You are asked to write out the full listing exactly as it stands.

-------

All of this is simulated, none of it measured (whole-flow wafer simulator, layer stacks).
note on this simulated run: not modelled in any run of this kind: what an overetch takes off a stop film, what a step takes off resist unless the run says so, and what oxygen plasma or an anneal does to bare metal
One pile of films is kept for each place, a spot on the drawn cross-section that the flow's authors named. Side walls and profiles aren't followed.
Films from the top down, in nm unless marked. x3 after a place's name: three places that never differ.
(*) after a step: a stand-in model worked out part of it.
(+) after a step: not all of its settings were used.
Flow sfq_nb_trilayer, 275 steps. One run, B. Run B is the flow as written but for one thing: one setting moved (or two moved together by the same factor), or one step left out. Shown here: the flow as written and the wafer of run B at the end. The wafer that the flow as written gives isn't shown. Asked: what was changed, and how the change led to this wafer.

-------

Worked solution =>
All of this is simulated, none of it measured (whole-flow wafer simulator, layer stacks).
note on this simulated run: not modelled in any run of this kind: what an overetch takes off a stop film, what a step takes off resist unless the run says so, and what oxygen plasma or an anneal does to bare metal
One pile of films is kept for each place, a spot on the drawn cross-section that the flow's authors named. Side walls and profiles aren't followed.
Films from the top down, in nm unless marked. x3 after a place's name: three places that never differ.
(*) after a step: a stand-in model worked out part of it.
(+) after a step: not all of its settings were used.
Flow sfq_nb_trilayer, 275 steps. One run, B. Run B is the flow as written but for one thing: one setting moved (or two moved together by the same factor), or one step left out. Shown here: the flow as written and the wafer of run B at the end. The wafer that the flow as written gives isn't shown. Asked: what was changed, and how the change led to this wafer.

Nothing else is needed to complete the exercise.